━━ Record set ━━
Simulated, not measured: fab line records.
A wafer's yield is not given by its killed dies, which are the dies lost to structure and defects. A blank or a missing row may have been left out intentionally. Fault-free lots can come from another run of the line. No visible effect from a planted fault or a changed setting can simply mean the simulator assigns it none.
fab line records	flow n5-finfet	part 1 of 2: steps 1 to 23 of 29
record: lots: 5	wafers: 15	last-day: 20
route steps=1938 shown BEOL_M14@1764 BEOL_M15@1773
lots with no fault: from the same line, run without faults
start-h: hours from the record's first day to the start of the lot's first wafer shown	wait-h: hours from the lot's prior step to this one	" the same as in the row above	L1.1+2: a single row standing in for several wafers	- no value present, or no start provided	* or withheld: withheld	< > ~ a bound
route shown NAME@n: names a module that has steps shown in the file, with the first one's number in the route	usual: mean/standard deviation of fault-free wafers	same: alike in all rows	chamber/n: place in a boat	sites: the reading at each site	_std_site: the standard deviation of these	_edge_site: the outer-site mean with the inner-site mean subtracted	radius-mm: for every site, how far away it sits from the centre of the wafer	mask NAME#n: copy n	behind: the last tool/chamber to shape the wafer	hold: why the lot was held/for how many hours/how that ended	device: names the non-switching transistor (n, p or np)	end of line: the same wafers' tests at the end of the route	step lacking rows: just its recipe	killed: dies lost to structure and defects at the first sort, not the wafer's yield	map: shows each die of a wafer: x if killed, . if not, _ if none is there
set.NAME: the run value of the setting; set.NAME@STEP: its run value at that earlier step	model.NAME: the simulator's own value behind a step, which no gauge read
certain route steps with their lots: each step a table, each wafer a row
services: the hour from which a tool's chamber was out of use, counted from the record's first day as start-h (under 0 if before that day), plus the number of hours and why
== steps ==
━━━

Assignment => Write out exactly the lines above from the line with "route steps=1938 shown" through the line with "route shown NAME@n: names", both of them included, and leave out all other lines.

Exercise result =>
route steps=1938 shown BEOL_M14@1764 BEOL_M15@1773
lots with no fault: from the same line, run without faults
start-h: hours from the record's first day to the start of the lot's first wafer shown	wait-h: hours from the lot's prior step to this one	" the same as in the row above	L1.1+2: a single row standing in for several wafers	- no value present, or no start provided	* or withheld: withheld	< > ~ a bound
route shown NAME@n: names a module that has steps shown in the file, with the first one's number in the route	usual: mean/standard deviation of fault-free wafers	same: alike in all rows	chamber/n: place in a boat	sites: the reading at each site	_std_site: the standard deviation of these	_edge_site: the outer-site mean with the inner-site mean subtracted	radius-mm: for every site, how far away it sits from the centre of the wafer	mask NAME#n: copy n	behind: the last tool/chamber to shape the wafer	hold: why the lot was held/for how many hours/how that ended	device: names the non-switching transistor (n, p or np)	end of line: the same wafers' tests at the end of the route	step lacking rows: just its recipe	killed: dies lost to structure and defects at the first sort, not the wafer's yield	map: shows each die of a wafer: x if killed, . if not, _ if none is there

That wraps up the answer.